── Stored data

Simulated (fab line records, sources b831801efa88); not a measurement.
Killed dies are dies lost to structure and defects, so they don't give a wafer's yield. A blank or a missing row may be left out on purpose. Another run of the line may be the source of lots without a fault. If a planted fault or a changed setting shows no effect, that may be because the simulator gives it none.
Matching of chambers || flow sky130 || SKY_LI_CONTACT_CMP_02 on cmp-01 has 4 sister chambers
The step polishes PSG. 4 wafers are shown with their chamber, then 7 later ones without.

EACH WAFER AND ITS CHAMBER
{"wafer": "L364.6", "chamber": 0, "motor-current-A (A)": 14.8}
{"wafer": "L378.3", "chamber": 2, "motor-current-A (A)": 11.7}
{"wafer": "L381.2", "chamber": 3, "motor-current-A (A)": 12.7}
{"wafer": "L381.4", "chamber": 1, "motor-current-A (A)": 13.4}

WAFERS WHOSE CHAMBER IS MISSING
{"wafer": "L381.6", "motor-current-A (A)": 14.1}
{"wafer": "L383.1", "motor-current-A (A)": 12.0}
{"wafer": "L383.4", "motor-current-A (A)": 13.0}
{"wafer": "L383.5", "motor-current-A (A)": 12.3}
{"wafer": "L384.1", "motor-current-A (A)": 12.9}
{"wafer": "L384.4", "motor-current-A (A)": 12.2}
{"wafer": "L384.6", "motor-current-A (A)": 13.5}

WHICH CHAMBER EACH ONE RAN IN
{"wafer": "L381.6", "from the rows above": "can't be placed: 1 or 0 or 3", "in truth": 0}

────

• _Requirement_
Write out only the lines from the very start of the entries above to the line that includes "Matching of chambers", both ends included, each one unchanged.

• _Task response_
Simulated (fab line records, sources b831801efa88); not a measurement.
Killed dies are dies lost to structure and defects, so they don't give a wafer's yield. A blank or a missing row may be left out on purpose. Another run of the line may be the source of lots without a fault. If a planted fault or a changed setting shows no effect, that may be because the simulator gives it none.
Matching of chambers || flow sky130 || SKY_LI_CONTACT_CMP_02 on cmp-01 has 4 sister chambers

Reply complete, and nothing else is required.